Supplied information
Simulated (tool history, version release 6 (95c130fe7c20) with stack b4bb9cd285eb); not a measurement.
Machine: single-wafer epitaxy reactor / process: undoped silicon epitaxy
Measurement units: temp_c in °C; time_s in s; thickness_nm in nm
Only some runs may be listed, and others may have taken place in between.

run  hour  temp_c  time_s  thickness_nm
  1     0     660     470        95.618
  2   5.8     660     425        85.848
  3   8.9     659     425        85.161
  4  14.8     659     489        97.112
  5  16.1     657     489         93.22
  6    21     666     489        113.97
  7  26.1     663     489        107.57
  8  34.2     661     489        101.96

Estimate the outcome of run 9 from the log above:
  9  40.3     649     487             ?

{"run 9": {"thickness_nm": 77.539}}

Requirement
Without changing anything, quote the lines from the top of the data to the line that contains "Measurement units: temp_c", including that line.

Task solution
Simulated (tool history, version release 6 (95c130fe7c20) with stack b4bb9cd285eb); not a measurement.
Machine: single-wafer epitaxy reactor / process: undoped silicon epitaxy
Measurement units: temp_c in °C; time_s in s; thickness_nm in nm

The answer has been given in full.